> _Assignment_: Repeat, please, only the lines from the top of the data down to the line with "11 ETCH: chemistry"; include both of those lines.

> _Extracted material_:
-- Opening Marker --

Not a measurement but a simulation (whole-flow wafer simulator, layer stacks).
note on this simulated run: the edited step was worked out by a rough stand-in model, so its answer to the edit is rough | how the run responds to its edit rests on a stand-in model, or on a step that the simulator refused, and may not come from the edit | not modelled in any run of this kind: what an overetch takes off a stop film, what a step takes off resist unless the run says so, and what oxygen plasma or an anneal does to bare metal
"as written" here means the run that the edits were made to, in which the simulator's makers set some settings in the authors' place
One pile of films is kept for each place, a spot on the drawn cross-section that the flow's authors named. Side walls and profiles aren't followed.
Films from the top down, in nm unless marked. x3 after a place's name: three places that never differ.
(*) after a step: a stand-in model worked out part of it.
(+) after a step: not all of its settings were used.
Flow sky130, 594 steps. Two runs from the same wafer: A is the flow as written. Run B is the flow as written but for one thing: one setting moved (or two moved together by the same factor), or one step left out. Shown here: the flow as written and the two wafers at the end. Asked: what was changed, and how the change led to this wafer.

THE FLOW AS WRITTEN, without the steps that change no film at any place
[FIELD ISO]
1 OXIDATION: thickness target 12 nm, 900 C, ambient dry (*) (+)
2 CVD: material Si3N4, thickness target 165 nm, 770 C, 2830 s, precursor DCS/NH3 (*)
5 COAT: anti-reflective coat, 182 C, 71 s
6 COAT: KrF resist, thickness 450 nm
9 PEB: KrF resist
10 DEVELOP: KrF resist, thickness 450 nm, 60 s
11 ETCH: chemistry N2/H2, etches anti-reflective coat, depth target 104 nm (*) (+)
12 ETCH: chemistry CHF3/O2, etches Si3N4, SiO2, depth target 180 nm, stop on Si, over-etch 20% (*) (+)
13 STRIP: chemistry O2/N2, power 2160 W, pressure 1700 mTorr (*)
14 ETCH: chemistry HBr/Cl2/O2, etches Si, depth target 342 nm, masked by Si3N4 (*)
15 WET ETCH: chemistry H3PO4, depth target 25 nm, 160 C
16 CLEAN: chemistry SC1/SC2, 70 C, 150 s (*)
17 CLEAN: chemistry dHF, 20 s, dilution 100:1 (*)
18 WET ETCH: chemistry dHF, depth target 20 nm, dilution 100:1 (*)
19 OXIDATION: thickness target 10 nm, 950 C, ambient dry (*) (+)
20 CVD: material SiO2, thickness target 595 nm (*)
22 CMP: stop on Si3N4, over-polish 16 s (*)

-- Closing Marker --

> _Written solution_:
Not a measurement but a simulation (whole-flow wafer simulator, layer stacks).
note on this simulated run: the edited step was worked out by a rough stand-in model, so its answer to the edit is rough | how the run responds to its edit rests on a stand-in model, or on a step that the simulator refused, and may not come from the edit | not modelled in any run of this kind: what an overetch takes off a stop film, what a step takes off resist unless the run says so, and what oxygen plasma or an anneal does to bare metal
"as written" here means the run that the edits were made to, in which the simulator's makers set some settings in the authors' place
One pile of films is kept for each place, a spot on the drawn cross-section that the flow's authors named. Side walls and profiles aren't followed.
Films from the top down, in nm unless marked. x3 after a place's name: three places that never differ.
(*) after a step: a stand-in model worked out part of it.
(+) after a step: not all of its settings were used.
Flow sky130, 594 steps. Two runs from the same wafer: A is the flow as written. Run B is the flow as written but for one thing: one setting moved (or two moved together by the same factor), or one step left out. Shown here: the flow as written and the two wafers at the end. Asked: what was changed, and how the change led to this wafer.

THE FLOW AS WRITTEN, without the steps that change no film at any place
[FIELD ISO]
1 OXIDATION: thickness target 12 nm, 900 C, ambient dry (*) (+)
2 CVD: material Si3N4, thickness target 165 nm, 770 C, 2830 s, precursor DCS/NH3 (*)
5 COAT: anti-reflective coat, 182 C, 71 s
6 COAT: KrF resist, thickness 450 nm
9 PEB: KrF resist
10 DEVELOP: KrF resist, thickness 450 nm, 60 s
11 ETCH: chemistry N2/H2, etches anti-reflective coat, depth target 104 nm (*) (+)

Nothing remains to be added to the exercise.